* [Work order]: Beginning with the opening line, restate the following material exactly, up through the line that contains "the image;16;+;.".

* [Data]:
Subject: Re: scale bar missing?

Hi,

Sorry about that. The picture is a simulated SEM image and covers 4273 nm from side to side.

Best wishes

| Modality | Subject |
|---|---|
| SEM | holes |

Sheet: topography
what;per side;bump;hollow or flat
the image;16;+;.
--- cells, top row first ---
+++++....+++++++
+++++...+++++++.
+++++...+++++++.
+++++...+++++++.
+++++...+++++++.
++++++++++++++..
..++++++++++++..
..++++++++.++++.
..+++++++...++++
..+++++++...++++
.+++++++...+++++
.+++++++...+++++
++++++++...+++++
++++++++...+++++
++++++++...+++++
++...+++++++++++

* [Task answer]:
Subject: Re: scale bar missing?

Hi,

Sorry about that. The picture is a simulated SEM image and covers 4273 nm from side to side.

Best wishes

| Modality | Subject |
|---|---|
| SEM | holes |

Sheet: topography
what;per side;bump;hollow or flat
the image;16;+;.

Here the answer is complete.